########

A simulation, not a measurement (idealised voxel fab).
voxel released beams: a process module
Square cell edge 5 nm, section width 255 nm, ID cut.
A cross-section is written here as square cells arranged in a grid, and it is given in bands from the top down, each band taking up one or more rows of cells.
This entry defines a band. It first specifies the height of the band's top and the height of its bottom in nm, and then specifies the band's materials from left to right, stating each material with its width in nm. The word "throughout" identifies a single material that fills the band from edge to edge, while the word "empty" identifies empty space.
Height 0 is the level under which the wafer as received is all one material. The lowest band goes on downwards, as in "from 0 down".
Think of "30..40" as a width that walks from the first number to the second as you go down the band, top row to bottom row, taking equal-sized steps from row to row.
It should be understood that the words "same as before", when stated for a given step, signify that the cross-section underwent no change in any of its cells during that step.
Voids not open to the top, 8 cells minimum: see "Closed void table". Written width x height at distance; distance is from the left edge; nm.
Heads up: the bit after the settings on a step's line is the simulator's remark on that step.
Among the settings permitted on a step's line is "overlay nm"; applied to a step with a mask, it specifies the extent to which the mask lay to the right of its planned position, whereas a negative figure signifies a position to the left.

########

Reproduce the entire listing. Keep every word as it is.

Response -
A simulation, not a measurement (idealised voxel fab).
voxel released beams: a process module
Square cell edge 5 nm, section width 255 nm, ID cut.
A cross-section is written here as square cells arranged in a grid, and it is given in bands from the top down, each band taking up one or more rows of cells.
This entry defines a band. It first specifies the height of the band's top and the height of its bottom in nm, and then specifies the band's materials from left to right, stating each material with its width in nm. The word "throughout" identifies a single material that fills the band from edge to edge, while the word "empty" identifies empty space.
Height 0 is the level under which the wafer as received is all one material. The lowest band goes on downwards, as in "from 0 down".
Think of "30..40" as a width that walks from the first number to the second as you go down the band, top row to bottom row, taking equal-sized steps from row to row.
It should be understood that the words "same as before", when stated for a given step, signify that the cross-section underwent no change in any of its cells during that step.
Voids not open to the top, 8 cells minimum: see "Closed void table". Written width x height at distance; distance is from the left edge; nm.
Heads up: the bit after the settings on a step's line is the simulator's remark on that step.
Among the settings permitted on a step's line is "overlay nm"; applied to a step with a mask, it specifies the extent to which the mask lay to the right of its planned position, whereas a negative figure signifies a position to the left.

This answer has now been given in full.